» Brief
Could you reproduce, word for word, everything below from the line containing "Flow logic_cutiso: 305" down to the line containing "step 7, EPI", with both of those lines included and no others?

» Data listing
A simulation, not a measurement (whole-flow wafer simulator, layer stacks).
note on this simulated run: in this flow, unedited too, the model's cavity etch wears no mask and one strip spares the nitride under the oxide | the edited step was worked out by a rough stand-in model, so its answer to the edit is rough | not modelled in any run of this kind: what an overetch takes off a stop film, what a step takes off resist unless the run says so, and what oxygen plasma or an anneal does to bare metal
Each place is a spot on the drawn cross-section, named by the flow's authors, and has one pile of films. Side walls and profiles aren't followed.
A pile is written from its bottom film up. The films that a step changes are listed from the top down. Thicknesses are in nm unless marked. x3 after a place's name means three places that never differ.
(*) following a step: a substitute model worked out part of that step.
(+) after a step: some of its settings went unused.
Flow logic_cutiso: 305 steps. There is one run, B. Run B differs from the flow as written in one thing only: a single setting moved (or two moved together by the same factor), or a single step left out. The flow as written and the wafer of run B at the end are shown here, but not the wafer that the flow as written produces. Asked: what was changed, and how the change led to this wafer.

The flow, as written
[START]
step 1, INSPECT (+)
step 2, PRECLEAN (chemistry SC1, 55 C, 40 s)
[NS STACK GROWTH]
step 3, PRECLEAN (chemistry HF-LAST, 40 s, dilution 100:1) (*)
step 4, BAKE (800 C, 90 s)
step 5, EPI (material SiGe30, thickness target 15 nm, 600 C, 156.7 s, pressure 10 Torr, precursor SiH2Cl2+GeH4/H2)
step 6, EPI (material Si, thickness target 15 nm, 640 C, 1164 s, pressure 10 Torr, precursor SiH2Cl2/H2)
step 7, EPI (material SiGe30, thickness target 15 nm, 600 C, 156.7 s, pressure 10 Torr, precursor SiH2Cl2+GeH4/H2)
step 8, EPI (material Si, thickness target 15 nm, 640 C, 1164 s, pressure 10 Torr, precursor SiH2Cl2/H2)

» Written reply
Flow logic_cutiso: 305 steps. There is one run, B. Run B differs from the flow as written in one thing only: a single setting moved (or two moved together by the same factor), or a single step left out. The flow as written and the wafer of run B at the end are shown here, but not the wafer that the flow as written produces. Asked: what was changed, and how the change led to this wafer.

The flow, as written
[START]
step 1, INSPECT (+)
step 2, PRECLEAN (chemistry SC1, 55 C, 40 s)
[NS STACK GROWTH]
step 3, PRECLEAN (chemistry HF-LAST, 40 s, dilution 100:1) (*)
step 4, BAKE (800 C, 90 s)
step 5, EPI (material SiGe30, thickness target 15 nm, 600 C, 156.7 s, pressure 10 Torr, precursor SiH2Cl2+GeH4/H2)
step 6, EPI (material Si, thickness target 15 nm, 640 C, 1164 s, pressure 10 Torr, precursor SiH2Cl2/H2)
step 7, EPI (material SiGe30, thickness target 15 nm, 600 C, 156.7 s, pressure 10 Torr, precursor SiH2Cl2+GeH4/H2)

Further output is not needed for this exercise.